-- Assignment --
All entries should be output exactly as they stand.

#####
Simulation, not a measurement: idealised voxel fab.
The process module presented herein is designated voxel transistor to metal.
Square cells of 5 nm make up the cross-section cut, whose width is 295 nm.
#####

-- Response --
Simulation, not a measurement: idealised voxel fab.
The process module presented herein is designated voxel transistor to metal.
Square cells of 5 nm make up the cross-section cut, whose width is 295 nm.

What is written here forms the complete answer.